All of the data that follows should be retyped exactly as it appears.

Source data below:

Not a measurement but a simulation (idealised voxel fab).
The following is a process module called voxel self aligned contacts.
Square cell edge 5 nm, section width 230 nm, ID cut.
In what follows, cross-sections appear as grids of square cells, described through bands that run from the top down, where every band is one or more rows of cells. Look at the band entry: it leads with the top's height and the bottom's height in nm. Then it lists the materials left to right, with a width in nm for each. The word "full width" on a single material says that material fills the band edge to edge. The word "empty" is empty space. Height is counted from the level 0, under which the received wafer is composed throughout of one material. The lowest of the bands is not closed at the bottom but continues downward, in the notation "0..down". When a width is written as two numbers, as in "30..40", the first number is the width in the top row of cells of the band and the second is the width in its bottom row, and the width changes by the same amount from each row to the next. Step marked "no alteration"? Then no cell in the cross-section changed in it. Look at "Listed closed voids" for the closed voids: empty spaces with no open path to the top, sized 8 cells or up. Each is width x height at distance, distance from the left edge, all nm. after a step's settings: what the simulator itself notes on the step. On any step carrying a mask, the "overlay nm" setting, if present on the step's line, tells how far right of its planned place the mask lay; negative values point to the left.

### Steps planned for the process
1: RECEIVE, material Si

End of Source data.

Exercise output:
Not a measurement but a simulation (idealised voxel fab).
The following is a process module called voxel self aligned contacts.
Square cell edge 5 nm, section width 230 nm, ID cut.
In what follows, cross-sections appear as grids of square cells, described through bands that run from the top down, where every band is one or more rows of cells. Look at the band entry: it leads with the top's height and the bottom's height in nm. Then it lists the materials left to right, with a width in nm for each. The word "full width" on a single material says that material fills the band edge to edge. The word "empty" is empty space. Height is counted from the level 0, under which the received wafer is composed throughout of one material. The lowest of the bands is not closed at the bottom but continues downward, in the notation "0..down". When a width is written as two numbers, as in "30..40", the first number is the width in the top row of cells of the band and the second is the width in its bottom row, and the width changes by the same amount from each row to the next. Step marked "no alteration"? Then no cell in the cross-section changed in it. Look at "Listed closed voids" for the closed voids: empty spaces with no open path to the top, sized 8 cells or up. Each is width x height at distance, distance from the left edge, all nm. after a step's settings: what the simulator itself notes on the step. On any step carrying a mask, the "overlay nm" setting, if present on the step's line, tells how far right of its planned place the mask lay; negative values point to the left.

### Steps planned for the process
1: RECEIVE, material Si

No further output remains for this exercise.